DATA UNDER STUDY below:

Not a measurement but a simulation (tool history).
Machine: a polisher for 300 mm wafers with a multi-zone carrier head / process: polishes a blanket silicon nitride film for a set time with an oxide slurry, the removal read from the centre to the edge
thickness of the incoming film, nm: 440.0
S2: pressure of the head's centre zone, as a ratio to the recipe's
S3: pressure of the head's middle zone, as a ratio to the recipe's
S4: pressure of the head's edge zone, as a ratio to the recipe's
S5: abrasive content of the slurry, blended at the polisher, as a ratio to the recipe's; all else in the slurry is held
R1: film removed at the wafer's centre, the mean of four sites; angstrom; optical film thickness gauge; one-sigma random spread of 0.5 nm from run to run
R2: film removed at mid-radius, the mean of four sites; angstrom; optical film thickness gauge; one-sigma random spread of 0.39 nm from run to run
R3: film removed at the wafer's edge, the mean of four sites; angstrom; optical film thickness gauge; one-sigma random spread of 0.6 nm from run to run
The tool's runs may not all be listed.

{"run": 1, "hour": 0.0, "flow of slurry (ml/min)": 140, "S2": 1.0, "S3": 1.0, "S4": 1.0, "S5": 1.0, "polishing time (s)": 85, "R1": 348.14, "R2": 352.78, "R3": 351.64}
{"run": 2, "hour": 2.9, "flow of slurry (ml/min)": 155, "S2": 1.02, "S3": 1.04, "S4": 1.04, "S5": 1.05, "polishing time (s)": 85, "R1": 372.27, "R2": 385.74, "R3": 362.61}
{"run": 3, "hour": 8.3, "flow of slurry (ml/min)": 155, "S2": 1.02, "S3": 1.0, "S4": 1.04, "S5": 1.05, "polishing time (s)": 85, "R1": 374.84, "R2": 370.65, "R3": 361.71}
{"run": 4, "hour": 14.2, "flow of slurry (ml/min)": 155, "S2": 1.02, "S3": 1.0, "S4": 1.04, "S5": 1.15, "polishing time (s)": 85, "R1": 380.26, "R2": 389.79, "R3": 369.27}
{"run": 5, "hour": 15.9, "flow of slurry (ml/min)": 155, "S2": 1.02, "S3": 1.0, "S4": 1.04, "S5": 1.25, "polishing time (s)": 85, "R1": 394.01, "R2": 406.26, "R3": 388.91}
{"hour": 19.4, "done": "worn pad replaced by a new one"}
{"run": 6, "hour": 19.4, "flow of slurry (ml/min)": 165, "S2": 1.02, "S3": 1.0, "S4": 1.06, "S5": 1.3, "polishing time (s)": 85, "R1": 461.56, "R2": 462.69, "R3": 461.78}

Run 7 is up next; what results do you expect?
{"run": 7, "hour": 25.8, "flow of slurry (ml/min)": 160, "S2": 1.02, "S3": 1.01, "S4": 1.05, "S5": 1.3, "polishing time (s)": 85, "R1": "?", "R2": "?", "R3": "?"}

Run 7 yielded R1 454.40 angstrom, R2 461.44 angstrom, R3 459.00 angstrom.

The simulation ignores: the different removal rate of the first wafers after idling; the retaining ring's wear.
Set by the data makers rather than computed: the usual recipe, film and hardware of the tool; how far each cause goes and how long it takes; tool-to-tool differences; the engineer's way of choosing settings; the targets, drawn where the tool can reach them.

End of DATA UNDER STUDY.

### REQUIRED ACTION
In the entries above, find the line holding "S2: pressure of" and the line holding "R1: film removed"; print both of them and every line between, exactly, and nothing else.

### TASK SOLUTION
S2: pressure of the head's centre zone, as a ratio to the recipe's
S3: pressure of the head's middle zone, as a ratio to the recipe's
S4: pressure of the head's edge zone, as a ratio to the recipe's
S5: abrasive content of the slurry, blended at the polisher, as a ratio to the recipe's; all else in the slurry is held
R1: film removed at the wafer's centre, the mean of four sites; angstrom; optical film thickness gauge; one-sigma random spread of 0.5 nm from run to run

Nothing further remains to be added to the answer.